-*-*-

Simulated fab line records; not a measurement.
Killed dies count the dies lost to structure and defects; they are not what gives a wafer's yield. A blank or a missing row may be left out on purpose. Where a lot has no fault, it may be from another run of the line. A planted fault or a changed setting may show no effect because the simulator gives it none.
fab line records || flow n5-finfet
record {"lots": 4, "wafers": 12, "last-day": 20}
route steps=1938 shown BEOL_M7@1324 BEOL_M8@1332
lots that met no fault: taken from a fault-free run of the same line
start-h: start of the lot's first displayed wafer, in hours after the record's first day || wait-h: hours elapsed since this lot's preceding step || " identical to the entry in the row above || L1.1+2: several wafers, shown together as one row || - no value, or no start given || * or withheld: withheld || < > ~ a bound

-*-*-

● ASSIGNMENT: Give back, verbatim, the lines from the top of the entries above through the line containing "fab line records || flow n5-finfet".

● WRITTEN REPLY:
Simulated fab line records; not a measurement.
Killed dies count the dies lost to structure and defects; they are not what gives a wafer's yield. A blank or a missing row may be left out on purpose. Where a lot has no fault, it may be from another run of the line. A planted fault or a changed setting may show no effect because the simulator gives it none.
fab line records || flow n5-finfet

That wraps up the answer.